▶ [Extracted material]
::::::

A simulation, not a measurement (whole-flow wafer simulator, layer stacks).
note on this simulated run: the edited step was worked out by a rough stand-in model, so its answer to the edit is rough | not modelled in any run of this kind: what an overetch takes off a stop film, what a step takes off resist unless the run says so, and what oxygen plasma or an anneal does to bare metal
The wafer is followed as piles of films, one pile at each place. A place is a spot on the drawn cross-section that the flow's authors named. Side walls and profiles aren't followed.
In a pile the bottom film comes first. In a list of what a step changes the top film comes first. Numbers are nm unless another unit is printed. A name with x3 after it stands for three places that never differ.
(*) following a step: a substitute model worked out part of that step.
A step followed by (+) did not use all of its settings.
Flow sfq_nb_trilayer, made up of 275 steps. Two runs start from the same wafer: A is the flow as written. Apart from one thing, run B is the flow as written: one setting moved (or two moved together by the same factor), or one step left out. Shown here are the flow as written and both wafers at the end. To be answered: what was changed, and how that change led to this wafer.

::::::

▶ [Exercise] Output all of the material exactly.

▶ [Your solution]
A simulation, not a measurement (whole-flow wafer simulator, layer stacks).
note on this simulated run: the edited step was worked out by a rough stand-in model, so its answer to the edit is rough | not modelled in any run of this kind: what an overetch takes off a stop film, what a step takes off resist unless the run says so, and what oxygen plasma or an anneal does to bare metal
The wafer is followed as piles of films, one pile at each place. A place is a spot on the drawn cross-section that the flow's authors named. Side walls and profiles aren't followed.
In a pile the bottom film comes first. In a list of what a step changes the top film comes first. Numbers are nm unless another unit is printed. A name with x3 after it stands for three places that never differ.
(*) following a step: a substitute model worked out part of that step.
A step followed by (+) did not use all of its settings.
Flow sfq_nb_trilayer, made up of 275 steps. Two runs start from the same wafer: A is the flow as written. Apart from one thing, run B is the flow as written: one setting moved (or two moved together by the same factor), or one step left out. Shown here are the flow as written and both wafers at the end. To be answered: what was changed, and how that change led to this wafer.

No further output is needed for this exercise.